# Work task:
From the first line to the last, write out the records exactly.

# Extracted records:
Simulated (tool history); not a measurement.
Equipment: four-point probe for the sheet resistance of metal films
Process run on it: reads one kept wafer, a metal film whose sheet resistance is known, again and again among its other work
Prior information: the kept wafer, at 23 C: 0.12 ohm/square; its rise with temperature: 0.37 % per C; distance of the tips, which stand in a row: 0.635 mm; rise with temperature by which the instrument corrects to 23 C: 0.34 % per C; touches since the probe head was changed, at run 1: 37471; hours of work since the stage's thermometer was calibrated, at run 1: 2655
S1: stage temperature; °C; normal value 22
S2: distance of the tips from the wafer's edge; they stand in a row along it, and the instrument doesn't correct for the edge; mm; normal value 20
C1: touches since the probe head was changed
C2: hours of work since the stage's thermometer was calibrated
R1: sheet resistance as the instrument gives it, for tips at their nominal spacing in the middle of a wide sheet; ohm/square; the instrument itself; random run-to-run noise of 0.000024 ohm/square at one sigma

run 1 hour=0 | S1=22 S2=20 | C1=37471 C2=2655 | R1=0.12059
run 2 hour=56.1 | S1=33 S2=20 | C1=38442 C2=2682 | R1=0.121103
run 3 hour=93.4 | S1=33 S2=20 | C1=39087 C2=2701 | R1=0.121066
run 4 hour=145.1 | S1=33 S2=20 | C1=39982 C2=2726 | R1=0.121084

# Response area:
Simulated (tool history); not a measurement.
Equipment: four-point probe for the sheet resistance of metal films
Process run on it: reads one kept wafer, a metal film whose sheet resistance is known, again and again among its other work
Prior information: the kept wafer, at 23 C: 0.12 ohm/square; its rise with temperature: 0.37 % per C; distance of the tips, which stand in a row: 0.635 mm; rise with temperature by which the instrument corrects to 23 C: 0.34 % per C; touches since the probe head was changed, at run 1: 37471; hours of work since the stage's thermometer was calibrated, at run 1: 2655
S1: stage temperature; °C; normal value 22
S2: distance of the tips from the wafer's edge; they stand in a row along it, and the instrument doesn't correct for the edge; mm; normal value 20
C1: touches since the probe head was changed
C2: hours of work since the stage's thermometer was calibrated
R1: sheet resistance as the instrument gives it, for tips at their nominal spacing in the middle of a wide sheet; ohm/square; the instrument itself; random run-to-run noise of 0.000024 ohm/square at one sigma

run 1 hour=0 | S1=22 S2=20 | C1=37471 C2=2655 | R1=0.12059
run 2 hour=56.1 | S1=33 S2=20 | C1=38442 C2=2682 | R1=0.121103
run 3 hour=93.4 | S1=33 S2=20 | C1=39087 C2=2701 | R1=0.121066
run 4 hour=145.1 | S1=33 S2=20 | C1=39982 C2=2726 | R1=0.121084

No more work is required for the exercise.